**Recorded data**
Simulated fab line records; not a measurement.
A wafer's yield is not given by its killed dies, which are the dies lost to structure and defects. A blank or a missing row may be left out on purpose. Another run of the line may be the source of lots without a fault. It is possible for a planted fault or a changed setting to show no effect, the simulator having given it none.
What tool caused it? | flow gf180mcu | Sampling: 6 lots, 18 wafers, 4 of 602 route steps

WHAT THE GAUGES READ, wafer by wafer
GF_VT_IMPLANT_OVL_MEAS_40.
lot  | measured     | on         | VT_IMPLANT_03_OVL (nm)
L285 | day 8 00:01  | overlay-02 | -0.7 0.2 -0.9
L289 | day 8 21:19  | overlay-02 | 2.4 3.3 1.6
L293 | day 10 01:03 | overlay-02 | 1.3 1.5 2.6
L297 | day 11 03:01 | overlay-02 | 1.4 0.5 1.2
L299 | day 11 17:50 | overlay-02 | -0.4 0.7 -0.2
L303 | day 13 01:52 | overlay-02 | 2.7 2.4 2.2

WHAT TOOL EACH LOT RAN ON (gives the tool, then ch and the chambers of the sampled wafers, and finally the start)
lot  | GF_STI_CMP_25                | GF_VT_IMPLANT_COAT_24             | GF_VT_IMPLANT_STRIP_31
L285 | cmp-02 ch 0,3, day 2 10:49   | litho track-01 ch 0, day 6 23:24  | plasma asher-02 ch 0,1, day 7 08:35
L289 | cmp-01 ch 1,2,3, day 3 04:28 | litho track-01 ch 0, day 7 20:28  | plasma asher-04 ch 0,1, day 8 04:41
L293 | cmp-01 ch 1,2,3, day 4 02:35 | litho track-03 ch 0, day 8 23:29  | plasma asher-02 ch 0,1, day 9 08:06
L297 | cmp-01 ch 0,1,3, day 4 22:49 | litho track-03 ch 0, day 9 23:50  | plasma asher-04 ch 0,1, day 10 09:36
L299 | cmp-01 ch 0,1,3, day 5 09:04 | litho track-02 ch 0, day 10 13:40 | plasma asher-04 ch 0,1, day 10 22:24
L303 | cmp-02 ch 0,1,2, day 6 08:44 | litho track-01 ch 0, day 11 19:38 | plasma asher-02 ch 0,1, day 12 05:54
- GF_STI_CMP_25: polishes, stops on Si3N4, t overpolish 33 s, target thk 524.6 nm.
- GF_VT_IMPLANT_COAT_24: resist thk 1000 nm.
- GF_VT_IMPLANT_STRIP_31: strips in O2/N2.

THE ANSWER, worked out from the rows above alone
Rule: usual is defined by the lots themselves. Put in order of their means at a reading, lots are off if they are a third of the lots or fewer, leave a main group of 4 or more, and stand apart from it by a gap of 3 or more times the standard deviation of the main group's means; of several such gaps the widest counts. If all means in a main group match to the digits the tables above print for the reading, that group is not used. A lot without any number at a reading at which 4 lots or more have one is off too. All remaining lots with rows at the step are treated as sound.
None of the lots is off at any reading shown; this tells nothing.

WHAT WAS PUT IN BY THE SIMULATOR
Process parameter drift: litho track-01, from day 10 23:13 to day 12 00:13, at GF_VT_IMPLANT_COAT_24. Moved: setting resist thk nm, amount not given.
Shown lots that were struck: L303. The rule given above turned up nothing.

**Requirement**
Copy word for word the stretch of entries above from the line that has "- GF_VT_IMPLANT_COAT_24: resist thk 1000 nm." through the line that has "THE ANSWER, worked", both ends included, and nothing outside it.

**Reply**
- GF_VT_IMPLANT_COAT_24: resist thk 1000 nm.
- GF_VT_IMPLANT_STRIP_31: strips in O2/N2.

THE ANSWER, worked out from the rows above alone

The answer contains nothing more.